• [REQUIRED ACTION]
Please restate verbatim the lines that open the listing below, ending with the line in which "Killed dies are" occurs.

• [LISTED ENTRIES]
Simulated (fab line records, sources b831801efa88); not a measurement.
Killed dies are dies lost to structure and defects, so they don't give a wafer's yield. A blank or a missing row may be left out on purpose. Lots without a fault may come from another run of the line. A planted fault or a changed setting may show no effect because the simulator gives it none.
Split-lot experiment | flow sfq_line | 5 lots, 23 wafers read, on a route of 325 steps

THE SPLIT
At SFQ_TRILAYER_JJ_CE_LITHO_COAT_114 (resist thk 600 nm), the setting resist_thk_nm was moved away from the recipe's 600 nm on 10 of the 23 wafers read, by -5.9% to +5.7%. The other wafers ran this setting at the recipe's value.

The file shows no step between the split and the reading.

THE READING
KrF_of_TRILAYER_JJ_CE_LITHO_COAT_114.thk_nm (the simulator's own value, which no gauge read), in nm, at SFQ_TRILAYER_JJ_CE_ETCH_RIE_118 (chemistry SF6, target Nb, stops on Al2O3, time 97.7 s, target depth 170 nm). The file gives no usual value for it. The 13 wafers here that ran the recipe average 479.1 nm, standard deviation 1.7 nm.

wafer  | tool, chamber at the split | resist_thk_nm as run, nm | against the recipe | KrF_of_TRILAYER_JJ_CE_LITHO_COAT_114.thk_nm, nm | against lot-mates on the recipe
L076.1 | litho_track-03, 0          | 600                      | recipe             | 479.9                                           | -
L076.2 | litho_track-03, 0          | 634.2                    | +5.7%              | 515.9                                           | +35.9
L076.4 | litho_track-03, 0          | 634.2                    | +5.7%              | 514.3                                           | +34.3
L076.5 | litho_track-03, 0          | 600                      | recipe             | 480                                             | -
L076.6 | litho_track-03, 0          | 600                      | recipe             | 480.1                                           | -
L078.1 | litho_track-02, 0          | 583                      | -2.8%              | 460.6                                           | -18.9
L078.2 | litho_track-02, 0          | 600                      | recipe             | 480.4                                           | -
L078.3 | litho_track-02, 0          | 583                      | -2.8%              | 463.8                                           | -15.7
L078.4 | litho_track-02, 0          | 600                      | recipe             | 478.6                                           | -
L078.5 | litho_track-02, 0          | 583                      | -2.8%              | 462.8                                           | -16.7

• [RESULT]
Simulated (fab line records, sources b831801efa88); not a measurement.
Killed dies are dies lost to structure and defects, so they don't give a wafer's yield. A blank or a missing row may be left out on purpose. Lots without a fault may come from another run of the line. A planted fault or a changed setting may show no effect because the simulator gives it none.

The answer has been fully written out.